ACTIVITY
Up to and including the line containing "C2: hours since", retype each line of the listing below exactly, beginning with the first.

RECORDS SUPPLIED
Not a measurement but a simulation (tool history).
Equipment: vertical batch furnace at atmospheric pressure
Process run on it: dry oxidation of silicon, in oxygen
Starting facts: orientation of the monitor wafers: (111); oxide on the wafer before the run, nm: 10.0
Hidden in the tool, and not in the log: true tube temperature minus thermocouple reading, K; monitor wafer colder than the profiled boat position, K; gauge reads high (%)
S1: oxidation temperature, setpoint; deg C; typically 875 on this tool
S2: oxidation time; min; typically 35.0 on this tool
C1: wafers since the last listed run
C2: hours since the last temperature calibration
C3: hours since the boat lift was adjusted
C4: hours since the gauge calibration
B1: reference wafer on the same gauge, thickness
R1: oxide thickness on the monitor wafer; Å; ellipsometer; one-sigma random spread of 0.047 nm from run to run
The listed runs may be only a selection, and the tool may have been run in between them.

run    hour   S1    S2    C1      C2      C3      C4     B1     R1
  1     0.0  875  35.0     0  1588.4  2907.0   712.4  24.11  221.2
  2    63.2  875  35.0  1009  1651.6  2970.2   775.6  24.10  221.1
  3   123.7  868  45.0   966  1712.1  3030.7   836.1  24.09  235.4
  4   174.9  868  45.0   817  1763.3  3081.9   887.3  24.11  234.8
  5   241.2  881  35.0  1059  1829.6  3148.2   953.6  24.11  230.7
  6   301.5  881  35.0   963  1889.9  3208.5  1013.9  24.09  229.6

EXERCISE RESULT
Not a measurement but a simulation (tool history).
Equipment: vertical batch furnace at atmospheric pressure
Process run on it: dry oxidation of silicon, in oxygen
Starting facts: orientation of the monitor wafers: (111); oxide on the wafer before the run, nm: 10.0
Hidden in the tool, and not in the log: true tube temperature minus thermocouple reading, K; monitor wafer colder than the profiled boat position, K; gauge reads high (%)
S1: oxidation temperature, setpoint; deg C; typically 875 on this tool
S2: oxidation time; min; typically 35.0 on this tool
C1: wafers since the last listed run
C2: hours since the last temperature calibration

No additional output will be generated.